——
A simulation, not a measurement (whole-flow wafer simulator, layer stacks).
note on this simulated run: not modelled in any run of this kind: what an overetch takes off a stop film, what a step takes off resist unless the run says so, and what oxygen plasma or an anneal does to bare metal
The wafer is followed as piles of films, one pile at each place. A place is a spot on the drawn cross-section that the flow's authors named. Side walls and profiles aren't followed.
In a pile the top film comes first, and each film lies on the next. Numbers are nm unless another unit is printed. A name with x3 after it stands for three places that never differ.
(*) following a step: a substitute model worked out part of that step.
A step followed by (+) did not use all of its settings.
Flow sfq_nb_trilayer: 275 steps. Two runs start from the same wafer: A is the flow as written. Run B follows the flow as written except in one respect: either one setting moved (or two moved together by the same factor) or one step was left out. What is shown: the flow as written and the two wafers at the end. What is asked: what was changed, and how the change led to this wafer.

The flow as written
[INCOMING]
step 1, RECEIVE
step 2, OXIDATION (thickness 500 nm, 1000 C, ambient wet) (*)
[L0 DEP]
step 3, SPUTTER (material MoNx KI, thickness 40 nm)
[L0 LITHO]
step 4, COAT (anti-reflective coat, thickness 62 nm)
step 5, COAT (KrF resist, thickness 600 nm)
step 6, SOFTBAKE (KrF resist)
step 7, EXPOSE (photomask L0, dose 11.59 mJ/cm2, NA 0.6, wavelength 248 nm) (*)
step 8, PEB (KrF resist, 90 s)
——

# BRIEF:
Your response should be the lines above from the first to the one containing "step 7, EXPOSE", inclusive, each given exactly.

# ANSWER AREA:
A simulation, not a measurement (whole-flow wafer simulator, layer stacks).
note on this simulated run: not modelled in any run of this kind: what an overetch takes off a stop film, what a step takes off resist unless the run says so, and what oxygen plasma or an anneal does to bare metal
The wafer is followed as piles of films, one pile at each place. A place is a spot on the drawn cross-section that the flow's authors named. Side walls and profiles aren't followed.
In a pile the top film comes first, and each film lies on the next. Numbers are nm unless another unit is printed. A name with x3 after it stands for three places that never differ.
(*) following a step: a substitute model worked out part of that step.
A step followed by (+) did not use all of its settings.
Flow sfq_nb_trilayer: 275 steps. Two runs start from the same wafer: A is the flow as written. Run B follows the flow as written except in one respect: either one setting moved (or two moved together by the same factor) or one step was left out. What is shown: the flow as written and the two wafers at the end. What is asked: what was changed, and how the change led to this wafer.

The flow as written
[INCOMING]
step 1, RECEIVE
step 2, OXIDATION (thickness 500 nm, 1000 C, ambient wet) (*)
[L0 DEP]
step 3, SPUTTER (material MoNx KI, thickness 40 nm)
[L0 LITHO]
step 4, COAT (anti-reflective coat, thickness 62 nm)
step 5, COAT (KrF resist, thickness 600 nm)
step 6, SOFTBAKE (KrF resist)
step 7, EXPOSE (photomask L0, dose 11.59 mJ/cm2, NA 0.6, wavelength 248 nm) (*)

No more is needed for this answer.